Provided material:
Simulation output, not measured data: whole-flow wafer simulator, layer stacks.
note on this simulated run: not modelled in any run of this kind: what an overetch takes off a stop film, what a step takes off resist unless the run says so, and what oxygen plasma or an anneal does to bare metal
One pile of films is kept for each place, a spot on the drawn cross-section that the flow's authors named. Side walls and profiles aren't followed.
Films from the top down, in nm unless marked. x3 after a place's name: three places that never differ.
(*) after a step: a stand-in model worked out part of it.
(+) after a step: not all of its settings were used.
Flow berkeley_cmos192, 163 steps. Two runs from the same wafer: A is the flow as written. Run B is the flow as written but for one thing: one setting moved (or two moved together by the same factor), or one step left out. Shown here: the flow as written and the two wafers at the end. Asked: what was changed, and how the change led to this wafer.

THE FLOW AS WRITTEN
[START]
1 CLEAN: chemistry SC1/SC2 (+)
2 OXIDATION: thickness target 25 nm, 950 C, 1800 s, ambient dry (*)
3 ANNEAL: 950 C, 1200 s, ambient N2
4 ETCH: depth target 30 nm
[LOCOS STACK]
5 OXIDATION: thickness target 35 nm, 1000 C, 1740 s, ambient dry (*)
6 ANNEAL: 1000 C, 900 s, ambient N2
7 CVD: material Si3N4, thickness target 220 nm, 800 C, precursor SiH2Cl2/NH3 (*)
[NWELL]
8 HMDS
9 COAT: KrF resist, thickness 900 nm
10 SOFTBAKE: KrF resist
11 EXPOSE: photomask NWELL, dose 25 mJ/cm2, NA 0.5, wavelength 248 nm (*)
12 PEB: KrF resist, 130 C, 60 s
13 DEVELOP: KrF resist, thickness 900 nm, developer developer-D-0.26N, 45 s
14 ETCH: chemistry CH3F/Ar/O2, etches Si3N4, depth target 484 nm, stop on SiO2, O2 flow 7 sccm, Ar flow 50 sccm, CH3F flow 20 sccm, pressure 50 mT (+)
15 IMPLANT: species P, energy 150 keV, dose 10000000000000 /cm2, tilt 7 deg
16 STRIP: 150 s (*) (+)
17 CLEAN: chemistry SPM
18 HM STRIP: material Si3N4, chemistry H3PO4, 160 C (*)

Work item:
Extract the lines above, from the first one through the one containing "17 CLEAN: chemistry SPM", and return only those, unchanged.

Solution:
Simulation output, not measured data: whole-flow wafer simulator, layer stacks.
note on this simulated run: not modelled in any run of this kind: what an overetch takes off a stop film, what a step takes off resist unless the run says so, and what oxygen plasma or an anneal does to bare metal
One pile of films is kept for each place, a spot on the drawn cross-section that the flow's authors named. Side walls and profiles aren't followed.
Films from the top down, in nm unless marked. x3 after a place's name: three places that never differ.
(*) after a step: a stand-in model worked out part of it.
(+) after a step: not all of its settings were used.
Flow berkeley_cmos192, 163 steps. Two runs from the same wafer: A is the flow as written. Run B is the flow as written but for one thing: one setting moved (or two moved together by the same factor), or one step left out. Shown here: the flow as written and the two wafers at the end. Asked: what was changed, and how the change led to this wafer.

THE FLOW AS WRITTEN
[START]
1 CLEAN: chemistry SC1/SC2 (+)
2 OXIDATION: thickness target 25 nm, 950 C, 1800 s, ambient dry (*)
3 ANNEAL: 950 C, 1200 s, ambient N2
4 ETCH: depth target 30 nm
[LOCOS STACK]
5 OXIDATION: thickness target 35 nm, 1000 C, 1740 s, ambient dry (*)
6 ANNEAL: 1000 C, 900 s, ambient N2
7 CVD: material Si3N4, thickness target 220 nm, 800 C, precursor SiH2Cl2/NH3 (*)
[NWELL]
8 HMDS
9 COAT: KrF resist, thickness 900 nm
10 SOFTBAKE: KrF resist
11 EXPOSE: photomask NWELL, dose 25 mJ/cm2, NA 0.5, wavelength 248 nm (*)
12 PEB: KrF resist, 130 C, 60 s
13 DEVELOP: KrF resist, thickness 900 nm, developer developer-D-0.26N, 45 s
14 ETCH: chemistry CH3F/Ar/O2, etches Si3N4, depth target 484 nm, stop on SiO2, O2 flow 7 sccm, Ar flow 50 sccm, CH3F flow 20 sccm, pressure 50 mT (+)
15 IMPLANT: species P, energy 150 keV, dose 10000000000000 /cm2, tilt 7 deg
16 STRIP: 150 s (*) (+)
17 CLEAN: chemistry SPM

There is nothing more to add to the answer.